### ACTIVITY
Beginning with the first line of the material, set down each line exactly as written, up to and including the line with "This is section".

### RECORD EXTRACTS
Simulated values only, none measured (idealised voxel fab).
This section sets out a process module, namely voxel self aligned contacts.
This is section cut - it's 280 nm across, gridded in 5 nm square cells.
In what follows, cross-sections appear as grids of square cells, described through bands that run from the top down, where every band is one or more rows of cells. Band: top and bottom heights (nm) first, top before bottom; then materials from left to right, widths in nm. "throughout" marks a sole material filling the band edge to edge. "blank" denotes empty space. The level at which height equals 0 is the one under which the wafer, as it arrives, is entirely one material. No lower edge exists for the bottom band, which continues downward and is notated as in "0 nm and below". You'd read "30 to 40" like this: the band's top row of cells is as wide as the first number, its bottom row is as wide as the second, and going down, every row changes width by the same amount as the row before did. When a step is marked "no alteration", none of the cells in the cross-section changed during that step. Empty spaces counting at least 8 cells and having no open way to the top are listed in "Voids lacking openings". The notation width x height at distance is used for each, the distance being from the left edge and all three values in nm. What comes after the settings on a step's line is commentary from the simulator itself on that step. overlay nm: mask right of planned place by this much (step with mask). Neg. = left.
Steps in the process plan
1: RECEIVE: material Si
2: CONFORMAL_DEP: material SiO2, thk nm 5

### WORKED SOLUTION
Simulated values only, none measured (idealised voxel fab).
This section sets out a process module, namely voxel self aligned contacts.
This is section cut - it's 280 nm across, gridded in 5 nm square cells.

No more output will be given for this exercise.